### [DATA UNDER STUDY]
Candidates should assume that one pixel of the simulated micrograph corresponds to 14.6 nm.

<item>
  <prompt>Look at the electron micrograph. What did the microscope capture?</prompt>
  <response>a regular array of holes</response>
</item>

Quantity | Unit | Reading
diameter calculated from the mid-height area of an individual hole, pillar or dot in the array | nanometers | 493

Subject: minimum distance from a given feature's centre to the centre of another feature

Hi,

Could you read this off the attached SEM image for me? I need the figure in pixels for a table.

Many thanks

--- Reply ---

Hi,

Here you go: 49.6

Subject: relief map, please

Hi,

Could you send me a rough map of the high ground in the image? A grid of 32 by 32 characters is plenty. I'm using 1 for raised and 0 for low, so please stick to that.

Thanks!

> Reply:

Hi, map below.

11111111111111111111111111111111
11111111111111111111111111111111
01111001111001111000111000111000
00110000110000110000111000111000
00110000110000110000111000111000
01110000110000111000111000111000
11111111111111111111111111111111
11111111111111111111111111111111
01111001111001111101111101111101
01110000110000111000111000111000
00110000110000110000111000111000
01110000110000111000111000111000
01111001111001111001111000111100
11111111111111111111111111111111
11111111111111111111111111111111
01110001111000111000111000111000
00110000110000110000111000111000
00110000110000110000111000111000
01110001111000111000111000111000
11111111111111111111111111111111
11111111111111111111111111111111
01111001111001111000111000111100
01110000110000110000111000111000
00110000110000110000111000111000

### [EXERCISE]
Starting at the first entry and ending at the last, reproduce each one exactly.

### [ANSWER SPACE]
Candidates should assume that one pixel of the simulated micrograph corresponds to 14.6 nm.

<item>
  <prompt>Look at the electron micrograph. What did the microscope capture?</prompt>
  <response>a regular array of holes</response>
</item>

Quantity | Unit | Reading
diameter calculated from the mid-height area of an individual hole, pillar or dot in the array | nanometers | 493

Subject: minimum distance from a given feature's centre to the centre of another feature

Hi,

Could you read this off the attached SEM image for me? I need the figure in pixels for a table.

Many thanks

--- Reply ---

Hi,

Here you go: 49.6

Subject: relief map, please

Hi,

Could you send me a rough map of the high ground in the image? A grid of 32 by 32 characters is plenty. I'm using 1 for raised and 0 for low, so please stick to that.

Thanks!

> Reply:

Hi, map below.

11111111111111111111111111111111
11111111111111111111111111111111
01111001111001111000111000111000
00110000110000110000111000111000
00110000110000110000111000111000
01110000110000111000111000111000
11111111111111111111111111111111
11111111111111111111111111111111
01111001111001111101111101111101
01110000110000111000111000111000
00110000110000110000111000111000
01110000110000111000111000111000
01111001111001111001111000111100
11111111111111111111111111111111
11111111111111111111111111111111
01110001111000111000111000111000
00110000110000110000111000111000
00110000110000110000111000111000
01110001111000111000111000111000
11111111111111111111111111111111
11111111111111111111111111111111
01111001111001111000111000111100
01110000110000110000111000111000
00110000110000110000111000111000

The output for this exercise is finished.